#### Requirement
Quote the data below in full, please, without altering anything.

#### Records provided
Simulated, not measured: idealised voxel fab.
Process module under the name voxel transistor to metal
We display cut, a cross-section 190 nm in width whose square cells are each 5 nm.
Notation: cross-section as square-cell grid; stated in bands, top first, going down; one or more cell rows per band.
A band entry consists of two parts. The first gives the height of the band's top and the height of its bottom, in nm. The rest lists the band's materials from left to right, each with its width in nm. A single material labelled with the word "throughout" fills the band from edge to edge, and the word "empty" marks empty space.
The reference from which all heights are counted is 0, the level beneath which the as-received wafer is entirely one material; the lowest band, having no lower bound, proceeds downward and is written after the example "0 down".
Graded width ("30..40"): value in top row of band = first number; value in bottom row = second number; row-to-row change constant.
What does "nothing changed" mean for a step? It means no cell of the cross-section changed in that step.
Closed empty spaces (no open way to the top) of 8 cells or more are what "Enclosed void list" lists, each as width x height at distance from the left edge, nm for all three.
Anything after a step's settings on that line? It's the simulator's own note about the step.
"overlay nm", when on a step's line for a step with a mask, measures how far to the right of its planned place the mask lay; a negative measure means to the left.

#### Answer box
Simulated, not measured: idealised voxel fab.
Process module under the name voxel transistor to metal
We display cut, a cross-section 190 nm in width whose square cells are each 5 nm.
Notation: cross-section as square-cell grid; stated in bands, top first, going down; one or more cell rows per band.
A band entry consists of two parts. The first gives the height of the band's top and the height of its bottom, in nm. The rest lists the band's materials from left to right, each with its width in nm. A single material labelled with the word "throughout" fills the band from edge to edge, and the word "empty" marks empty space.
The reference from which all heights are counted is 0, the level beneath which the as-received wafer is entirely one material; the lowest band, having no lower bound, proceeds downward and is written after the example "0 down".
Graded width ("30..40"): value in top row of band = first number; value in bottom row = second number; row-to-row change constant.
What does "nothing changed" mean for a step? It means no cell of the cross-section changed in that step.
Closed empty spaces (no open way to the top) of 8 cells or more are what "Enclosed void list" lists, each as width x height at distance from the left edge, nm for all three.
Anything after a step's settings on that line? It's the simulator's own note about the step.
"overlay nm", when on a step's line for a step with a mask, measures how far to the right of its planned place the mask lay; a negative measure means to the left.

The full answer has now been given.